_Assigned task_
Up to and including the line with "S2: parts of", copy the records below exactly from their first line.

_Data shown_
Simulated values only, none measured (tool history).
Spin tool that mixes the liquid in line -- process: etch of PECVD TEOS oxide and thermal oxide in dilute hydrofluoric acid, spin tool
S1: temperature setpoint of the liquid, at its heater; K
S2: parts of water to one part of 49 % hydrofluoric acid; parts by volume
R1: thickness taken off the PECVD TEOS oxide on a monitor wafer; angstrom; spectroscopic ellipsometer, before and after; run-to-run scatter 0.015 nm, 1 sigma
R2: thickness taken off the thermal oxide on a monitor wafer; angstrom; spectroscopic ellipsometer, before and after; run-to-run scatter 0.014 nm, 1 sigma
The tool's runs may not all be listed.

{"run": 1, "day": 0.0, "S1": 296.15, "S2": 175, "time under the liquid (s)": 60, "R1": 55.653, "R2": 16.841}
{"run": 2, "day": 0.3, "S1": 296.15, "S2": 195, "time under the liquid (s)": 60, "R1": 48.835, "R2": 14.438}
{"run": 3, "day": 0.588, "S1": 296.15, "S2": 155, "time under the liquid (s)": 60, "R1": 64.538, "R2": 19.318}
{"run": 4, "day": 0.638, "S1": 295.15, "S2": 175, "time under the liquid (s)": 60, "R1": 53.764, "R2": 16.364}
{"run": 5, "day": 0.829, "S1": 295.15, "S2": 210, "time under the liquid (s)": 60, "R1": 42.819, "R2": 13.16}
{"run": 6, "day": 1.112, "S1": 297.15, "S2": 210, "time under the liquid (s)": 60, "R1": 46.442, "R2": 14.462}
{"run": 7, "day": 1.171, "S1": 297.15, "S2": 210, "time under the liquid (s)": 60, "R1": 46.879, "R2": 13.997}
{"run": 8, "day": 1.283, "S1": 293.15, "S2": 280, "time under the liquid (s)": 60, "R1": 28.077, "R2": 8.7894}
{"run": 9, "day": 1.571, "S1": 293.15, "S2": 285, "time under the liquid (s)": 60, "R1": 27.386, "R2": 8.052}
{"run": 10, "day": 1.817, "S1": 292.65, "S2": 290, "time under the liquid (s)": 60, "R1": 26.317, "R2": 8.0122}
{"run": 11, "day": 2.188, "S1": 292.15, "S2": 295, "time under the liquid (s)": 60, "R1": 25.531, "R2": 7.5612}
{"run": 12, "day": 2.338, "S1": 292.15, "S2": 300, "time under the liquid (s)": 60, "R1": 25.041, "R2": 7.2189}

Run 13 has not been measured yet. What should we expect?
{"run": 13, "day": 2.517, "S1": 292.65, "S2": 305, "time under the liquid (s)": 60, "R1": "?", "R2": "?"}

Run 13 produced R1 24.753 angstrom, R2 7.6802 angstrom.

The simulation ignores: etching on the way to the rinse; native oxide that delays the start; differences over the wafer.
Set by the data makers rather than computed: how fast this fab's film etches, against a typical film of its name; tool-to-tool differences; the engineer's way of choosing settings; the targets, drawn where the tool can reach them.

_Exercise response_
Simulated values only, none measured (tool history).
Spin tool that mixes the liquid in line -- process: etch of PECVD TEOS oxide and thermal oxide in dilute hydrofluoric acid, spin tool
S1: temperature setpoint of the liquid, at its heater; K
S2: parts of water to one part of 49 % hydrofluoric acid; parts by volume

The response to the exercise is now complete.